**Work task**
Transcribe exactly the span of lines that begins the records and ends with the line holding "00110001100001100011000011000110", both boundary lines included.

**Extracted information**
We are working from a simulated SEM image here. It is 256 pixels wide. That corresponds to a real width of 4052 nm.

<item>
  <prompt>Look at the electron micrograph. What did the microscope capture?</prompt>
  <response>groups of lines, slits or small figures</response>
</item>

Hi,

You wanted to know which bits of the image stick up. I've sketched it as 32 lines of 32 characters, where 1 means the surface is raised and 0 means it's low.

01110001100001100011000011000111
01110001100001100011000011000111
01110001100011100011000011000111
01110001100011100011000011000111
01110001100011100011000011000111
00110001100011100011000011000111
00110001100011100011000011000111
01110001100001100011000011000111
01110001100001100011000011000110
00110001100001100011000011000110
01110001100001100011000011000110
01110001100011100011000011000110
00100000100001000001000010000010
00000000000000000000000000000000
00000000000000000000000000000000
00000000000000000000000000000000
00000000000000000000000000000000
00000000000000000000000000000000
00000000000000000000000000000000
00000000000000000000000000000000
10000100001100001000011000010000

**Response box**
We are working from a simulated SEM image here. It is 256 pixels wide. That corresponds to a real width of 4052 nm.

<item>
  <prompt>Look at the electron micrograph. What did the microscope capture?</prompt>
  <response>groups of lines, slits or small figures</response>
</item>

Hi,

You wanted to know which bits of the image stick up. I've sketched it as 32 lines of 32 characters, where 1 means the surface is raised and 0 means it's low.

01110001100001100011000011000111
01110001100001100011000011000111
01110001100011100011000011000111
01110001100011100011000011000111
01110001100011100011000011000111
00110001100011100011000011000111
00110001100011100011000011000111
01110001100001100011000011000111
01110001100001100011000011000110
00110001100001100011000011000110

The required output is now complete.